## Extracted entries
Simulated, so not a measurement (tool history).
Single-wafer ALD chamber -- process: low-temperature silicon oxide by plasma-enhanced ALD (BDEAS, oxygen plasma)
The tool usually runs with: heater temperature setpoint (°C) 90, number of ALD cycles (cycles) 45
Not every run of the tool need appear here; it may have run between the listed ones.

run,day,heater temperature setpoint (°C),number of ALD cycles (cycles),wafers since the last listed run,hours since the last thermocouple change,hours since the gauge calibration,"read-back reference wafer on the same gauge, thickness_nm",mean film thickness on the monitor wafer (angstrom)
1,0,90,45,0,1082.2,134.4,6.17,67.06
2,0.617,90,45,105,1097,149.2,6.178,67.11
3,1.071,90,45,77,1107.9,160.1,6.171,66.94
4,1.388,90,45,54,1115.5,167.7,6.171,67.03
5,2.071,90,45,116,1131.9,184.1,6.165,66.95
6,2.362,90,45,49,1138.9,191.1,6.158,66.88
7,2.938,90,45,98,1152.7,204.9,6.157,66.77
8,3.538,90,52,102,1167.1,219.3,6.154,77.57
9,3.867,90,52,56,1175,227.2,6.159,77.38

## Required action
In the listing above, find the line containing "3,1.071,90,45,77,1107.9,160.1,6.171,66.94" and the line containing "8,3.538,90,52,102,1167.1,219.3,6.154,77.57", then quote both, plus every line between them, exactly as written.

## Written answer
3,1.071,90,45,77,1107.9,160.1,6.171,66.94
4,1.388,90,45,54,1115.5,167.7,6.171,67.03
5,2.071,90,45,116,1131.9,184.1,6.165,66.95
6,2.362,90,45,49,1138.9,191.1,6.158,66.88
7,2.938,90,45,98,1152.7,204.9,6.157,66.77
8,3.538,90,52,102,1167.1,219.3,6.154,77.57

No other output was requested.